Segment Start: DATASET EXCERPTS

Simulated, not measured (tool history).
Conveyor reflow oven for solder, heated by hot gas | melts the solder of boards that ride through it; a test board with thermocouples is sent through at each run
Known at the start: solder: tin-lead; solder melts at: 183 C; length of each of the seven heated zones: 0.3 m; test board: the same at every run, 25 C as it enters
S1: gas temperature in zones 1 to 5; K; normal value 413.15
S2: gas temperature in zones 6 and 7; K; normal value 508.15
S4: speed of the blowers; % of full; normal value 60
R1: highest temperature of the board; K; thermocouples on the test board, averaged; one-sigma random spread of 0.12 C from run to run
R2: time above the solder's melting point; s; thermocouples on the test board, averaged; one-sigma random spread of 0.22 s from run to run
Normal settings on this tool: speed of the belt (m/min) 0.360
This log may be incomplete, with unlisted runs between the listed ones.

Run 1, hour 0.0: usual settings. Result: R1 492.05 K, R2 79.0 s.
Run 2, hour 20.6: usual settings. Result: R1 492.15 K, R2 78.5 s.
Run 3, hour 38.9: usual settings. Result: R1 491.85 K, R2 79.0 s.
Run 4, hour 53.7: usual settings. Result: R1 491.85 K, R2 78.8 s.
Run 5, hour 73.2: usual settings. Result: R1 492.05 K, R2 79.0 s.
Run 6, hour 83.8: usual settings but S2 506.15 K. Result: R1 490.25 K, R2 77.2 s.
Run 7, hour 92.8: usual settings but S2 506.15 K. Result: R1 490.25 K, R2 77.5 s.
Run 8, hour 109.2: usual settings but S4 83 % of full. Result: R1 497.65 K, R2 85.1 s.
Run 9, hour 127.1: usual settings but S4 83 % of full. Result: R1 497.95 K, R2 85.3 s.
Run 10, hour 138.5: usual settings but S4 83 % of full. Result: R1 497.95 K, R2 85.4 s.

Segment End: DATASET EXCERPTS

Each record above must be transcribed exactly, and none may be skipped.

Simulated, not measured (tool history).
Conveyor reflow oven for solder, heated by hot gas | melts the solder of boards that ride through it; a test board with thermocouples is sent through at each run
Known at the start: solder: tin-lead; solder melts at: 183 C; length of each of the seven heated zones: 0.3 m; test board: the same at every run, 25 C as it enters
S1: gas temperature in zones 1 to 5; K; normal value 413.15
S2: gas temperature in zones 6 and 7; K; normal value 508.15
S4: speed of the blowers; % of full; normal value 60
R1: highest temperature of the board; K; thermocouples on the test board, averaged; one-sigma random spread of 0.12 C from run to run
R2: time above the solder's melting point; s; thermocouples on the test board, averaged; one-sigma random spread of 0.22 s from run to run
Normal settings on this tool: speed of the belt (m/min) 0.360
This log may be incomplete, with unlisted runs between the listed ones.

Run 1, hour 0.0: usual settings. Result: R1 492.05 K, R2 79.0 s.
Run 2, hour 20.6: usual settings. Result: R1 492.15 K, R2 78.5 s.
Run 3, hour 38.9: usual settings. Result: R1 491.85 K, R2 79.0 s.
Run 4, hour 53.7: usual settings. Result: R1 491.85 K, R2 78.8 s.
Run 5, hour 73.2: usual settings. Result: R1 492.05 K, R2 79.0 s.
Run 6, hour 83.8: usual settings but S2 506.15 K. Result: R1 490.25 K, R2 77.2 s.
Run 7, hour 92.8: usual settings but S2 506.15 K. Result: R1 490.25 K, R2 77.5 s.
Run 8, hour 109.2: usual settings but S4 83 % of full. Result: R1 497.65 K, R2 85.1 s.
Run 9, hour 127.1: usual settings but S4 83 % of full. Result: R1 497.95 K, R2 85.3 s.
Run 10, hour 138.5: usual settings but S4 83 % of full. Result: R1 497.95 K, R2 85.4 s.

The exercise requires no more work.